**WORK TASK**: Go through the following data and transcribe exactly the stretch of lines from the one holding "dishing of a wide line in a test structure (angstrom): the" to the one holding "The tool may", both included.

*** Begin section ***
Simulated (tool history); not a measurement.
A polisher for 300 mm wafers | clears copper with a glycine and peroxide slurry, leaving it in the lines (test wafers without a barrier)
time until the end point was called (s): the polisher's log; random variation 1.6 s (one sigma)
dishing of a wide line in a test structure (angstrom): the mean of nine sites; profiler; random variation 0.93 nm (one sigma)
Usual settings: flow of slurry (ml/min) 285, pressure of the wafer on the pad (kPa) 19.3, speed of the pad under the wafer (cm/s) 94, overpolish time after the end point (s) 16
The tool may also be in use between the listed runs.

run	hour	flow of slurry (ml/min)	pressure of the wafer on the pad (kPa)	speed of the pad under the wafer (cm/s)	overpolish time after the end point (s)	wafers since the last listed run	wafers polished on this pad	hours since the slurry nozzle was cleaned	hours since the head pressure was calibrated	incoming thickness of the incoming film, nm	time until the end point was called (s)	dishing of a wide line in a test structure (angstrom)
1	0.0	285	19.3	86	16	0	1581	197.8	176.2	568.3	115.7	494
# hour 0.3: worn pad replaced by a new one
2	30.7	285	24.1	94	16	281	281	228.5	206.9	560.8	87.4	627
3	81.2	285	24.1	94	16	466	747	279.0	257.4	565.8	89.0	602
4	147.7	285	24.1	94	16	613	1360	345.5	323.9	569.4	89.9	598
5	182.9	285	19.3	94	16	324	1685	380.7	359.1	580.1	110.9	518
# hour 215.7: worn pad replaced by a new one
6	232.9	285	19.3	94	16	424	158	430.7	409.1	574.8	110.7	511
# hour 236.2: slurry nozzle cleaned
*** End section ***

**TASK ANSWER**:
dishing of a wide line in a test structure (angstrom): the mean of nine sites; profiler; random variation 0.93 nm (one sigma)
Usual settings: flow of slurry (ml/min) 285, pressure of the wafer on the pad (kPa) 19.3, speed of the pad under the wafer (cm/s) 94, overpolish time after the end point (s) 16
The tool may also be in use between the listed runs.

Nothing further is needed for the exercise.